• [Required action]
Every record must come back exactly as given.

--- Listed entries Enclosed Below ---

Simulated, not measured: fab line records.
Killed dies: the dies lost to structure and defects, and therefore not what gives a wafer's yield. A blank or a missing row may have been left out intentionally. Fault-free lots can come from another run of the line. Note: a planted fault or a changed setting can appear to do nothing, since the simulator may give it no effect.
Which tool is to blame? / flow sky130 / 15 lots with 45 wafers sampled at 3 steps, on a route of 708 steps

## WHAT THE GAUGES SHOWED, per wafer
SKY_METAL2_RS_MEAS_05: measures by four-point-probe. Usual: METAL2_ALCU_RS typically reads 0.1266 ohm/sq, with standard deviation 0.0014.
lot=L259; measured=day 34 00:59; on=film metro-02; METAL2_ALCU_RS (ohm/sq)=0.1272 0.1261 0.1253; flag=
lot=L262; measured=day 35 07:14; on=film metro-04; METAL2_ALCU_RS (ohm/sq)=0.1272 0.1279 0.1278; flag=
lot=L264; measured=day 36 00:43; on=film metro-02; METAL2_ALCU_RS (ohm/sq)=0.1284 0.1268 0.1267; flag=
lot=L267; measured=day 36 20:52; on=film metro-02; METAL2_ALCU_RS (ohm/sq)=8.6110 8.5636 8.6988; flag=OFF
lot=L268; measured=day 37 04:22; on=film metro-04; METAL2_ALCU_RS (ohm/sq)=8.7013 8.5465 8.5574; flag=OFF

--- End of Enclosed Listed entries ---

• [Problem solution]
Simulated, not measured: fab line records.
Killed dies: the dies lost to structure and defects, and therefore not what gives a wafer's yield. A blank or a missing row may have been left out intentionally. Fault-free lots can come from another run of the line. Note: a planted fault or a changed setting can appear to do nothing, since the simulator may give it no effect.
Which tool is to blame? / flow sky130 / 15 lots with 45 wafers sampled at 3 steps, on a route of 708 steps

## WHAT THE GAUGES SHOWED, per wafer
SKY_METAL2_RS_MEAS_05: measures by four-point-probe. Usual: METAL2_ALCU_RS typically reads 0.1266 ohm/sq, with standard deviation 0.0014.
lot=L259; measured=day 34 00:59; on=film metro-02; METAL2_ALCU_RS (ohm/sq)=0.1272 0.1261 0.1253; flag=
lot=L262; measured=day 35 07:14; on=film metro-04; METAL2_ALCU_RS (ohm/sq)=0.1272 0.1279 0.1278; flag=
lot=L264; measured=day 36 00:43; on=film metro-02; METAL2_ALCU_RS (ohm/sq)=0.1284 0.1268 0.1267; flag=
lot=L267; measured=day 36 20:52; on=film metro-02; METAL2_ALCU_RS (ohm/sq)=8.6110 8.5636 8.6988; flag=OFF
lot=L268; measured=day 37 04:22; on=film metro-04; METAL2_ALCU_RS (ohm/sq)=8.7013 8.5465 8.5574; flag=OFF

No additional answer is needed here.